◆ EXTRACTED INFORMATION ◆
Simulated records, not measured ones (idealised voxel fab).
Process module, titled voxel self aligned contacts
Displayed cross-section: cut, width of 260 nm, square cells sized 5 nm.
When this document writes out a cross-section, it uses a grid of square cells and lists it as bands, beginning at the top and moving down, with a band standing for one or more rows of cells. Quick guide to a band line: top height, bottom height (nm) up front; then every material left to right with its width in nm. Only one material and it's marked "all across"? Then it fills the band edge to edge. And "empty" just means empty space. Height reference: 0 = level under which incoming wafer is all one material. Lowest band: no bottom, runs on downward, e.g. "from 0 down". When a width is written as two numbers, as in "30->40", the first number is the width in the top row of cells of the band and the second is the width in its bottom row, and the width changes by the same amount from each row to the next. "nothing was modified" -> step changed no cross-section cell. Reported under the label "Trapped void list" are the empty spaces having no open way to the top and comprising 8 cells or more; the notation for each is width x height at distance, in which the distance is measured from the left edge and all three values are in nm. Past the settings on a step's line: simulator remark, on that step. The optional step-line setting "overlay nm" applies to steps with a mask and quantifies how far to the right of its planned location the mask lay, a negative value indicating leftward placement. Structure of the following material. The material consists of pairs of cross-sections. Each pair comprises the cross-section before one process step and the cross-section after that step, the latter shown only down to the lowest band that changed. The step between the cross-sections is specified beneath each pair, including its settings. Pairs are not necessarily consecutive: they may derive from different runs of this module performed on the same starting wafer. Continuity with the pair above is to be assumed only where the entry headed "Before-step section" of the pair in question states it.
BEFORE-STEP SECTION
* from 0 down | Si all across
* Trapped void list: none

◆ WORK TASK ◆
Transcribe, exactly and without additions, the lines of the records above, beginning with the line that contains "When this document" and ending with the line that contains "Si all across", both included.

◆ EXERCISE RESPONSE ◆
When this document writes out a cross-section, it uses a grid of square cells and lists it as bands, beginning at the top and moving down, with a band standing for one or more rows of cells. Quick guide to a band line: top height, bottom height (nm) up front; then every material left to right with its width in nm. Only one material and it's marked "all across"? Then it fills the band edge to edge. And "empty" just means empty space. Height reference: 0 = level under which incoming wafer is all one material. Lowest band: no bottom, runs on downward, e.g. "from 0 down". When a width is written as two numbers, as in "30->40", the first number is the width in the top row of cells of the band and the second is the width in its bottom row, and the width changes by the same amount from each row to the next. "nothing was modified" -> step changed no cross-section cell. Reported under the label "Trapped void list" are the empty spaces having no open way to the top and comprising 8 cells or more; the notation for each is width x height at distance, in which the distance is measured from the left edge and all three values are in nm. Past the settings on a step's line: simulator remark, on that step. The optional step-line setting "overlay nm" applies to steps with a mask and quantifies how far to the right of its planned location the mask lay, a negative value indicating leftward placement. Structure of the following material. The material consists of pairs of cross-sections. Each pair comprises the cross-section before one process step and the cross-section after that step, the latter shown only down to the lowest band that changed. The step between the cross-sections is specified beneath each pair, including its settings. Pairs are not necessarily consecutive: they may derive from different runs of this module performed on the same starting wafer. Continuity with the pair above is to be assumed only where the entry headed "Before-step section" of the pair in question states it.
BEFORE-STEP SECTION
* from 0 down | Si all across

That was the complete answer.